§ MATERIAL SHOWN:
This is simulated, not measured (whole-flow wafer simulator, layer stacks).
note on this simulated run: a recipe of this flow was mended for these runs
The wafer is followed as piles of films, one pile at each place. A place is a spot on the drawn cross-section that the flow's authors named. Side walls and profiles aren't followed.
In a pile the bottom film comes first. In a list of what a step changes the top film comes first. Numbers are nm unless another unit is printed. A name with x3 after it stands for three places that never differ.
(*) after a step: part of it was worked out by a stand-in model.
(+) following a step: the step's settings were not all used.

§ REQUIRED ACTION: A verbatim copy of every entry is required.

§ PROBLEM SOLUTION:
This is simulated, not measured (whole-flow wafer simulator, layer stacks).
note on this simulated run: a recipe of this flow was mended for these runs
The wafer is followed as piles of films, one pile at each place. A place is a spot on the drawn cross-section that the flow's authors named. Side walls and profiles aren't followed.
In a pile the bottom film comes first. In a list of what a step changes the top film comes first. Numbers are nm unless another unit is printed. A name with x3 after it stands for three places that never differ.
(*) after a step: part of it was worked out by a stand-in model.
(+) following a step: the step's settings were not all used.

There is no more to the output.